▶ **DATASET RECORDS**:
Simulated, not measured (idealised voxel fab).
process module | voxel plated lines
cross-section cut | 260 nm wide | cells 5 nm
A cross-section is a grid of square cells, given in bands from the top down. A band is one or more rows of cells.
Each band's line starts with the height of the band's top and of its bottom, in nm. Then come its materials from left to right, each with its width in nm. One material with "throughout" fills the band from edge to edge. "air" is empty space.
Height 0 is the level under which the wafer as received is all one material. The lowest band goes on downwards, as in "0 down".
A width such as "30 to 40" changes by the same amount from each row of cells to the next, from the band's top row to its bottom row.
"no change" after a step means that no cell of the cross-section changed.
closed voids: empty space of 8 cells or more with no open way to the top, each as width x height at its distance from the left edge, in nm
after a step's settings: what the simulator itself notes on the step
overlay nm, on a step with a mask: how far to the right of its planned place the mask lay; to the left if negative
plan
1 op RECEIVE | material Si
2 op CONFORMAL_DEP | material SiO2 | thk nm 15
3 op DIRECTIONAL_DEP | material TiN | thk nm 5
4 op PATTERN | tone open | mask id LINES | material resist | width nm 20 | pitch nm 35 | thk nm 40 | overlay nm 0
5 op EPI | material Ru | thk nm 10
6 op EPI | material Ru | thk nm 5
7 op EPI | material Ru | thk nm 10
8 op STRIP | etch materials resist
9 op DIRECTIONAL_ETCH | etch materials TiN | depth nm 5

▶ **WORK ITEM**:
Print out the data exactly once more.

▶ **RESPONSE BOX**:
Simulated, not measured (idealised voxel fab).
process module | voxel plated lines
cross-section cut | 260 nm wide | cells 5 nm
A cross-section is a grid of square cells, given in bands from the top down. A band is one or more rows of cells.
Each band's line starts with the height of the band's top and of its bottom, in nm. Then come its materials from left to right, each with its width in nm. One material with "throughout" fills the band from edge to edge. "air" is empty space.
Height 0 is the level under which the wafer as received is all one material. The lowest band goes on downwards, as in "0 down".
A width such as "30 to 40" changes by the same amount from each row of cells to the next, from the band's top row to its bottom row.
"no change" after a step means that no cell of the cross-section changed.
closed voids: empty space of 8 cells or more with no open way to the top, each as width x height at its distance from the left edge, in nm
after a step's settings: what the simulator itself notes on the step
overlay nm, on a step with a mask: how far to the right of its planned place the mask lay; to the left if negative
plan
1 op RECEIVE | material Si
2 op CONFORMAL_DEP | material SiO2 | thk nm 15
3 op DIRECTIONAL_DEP | material TiN | thk nm 5
4 op PATTERN | tone open | mask id LINES | material resist | width nm 20 | pitch nm 35 | thk nm 40 | overlay nm 0
5 op EPI | material Ru | thk nm 10
6 op EPI | material Ru | thk nm 5
7 op EPI | material Ru | thk nm 10
8 op STRIP | etch materials resist
9 op DIRECTIONAL_ETCH | etch materials TiN | depth nm 5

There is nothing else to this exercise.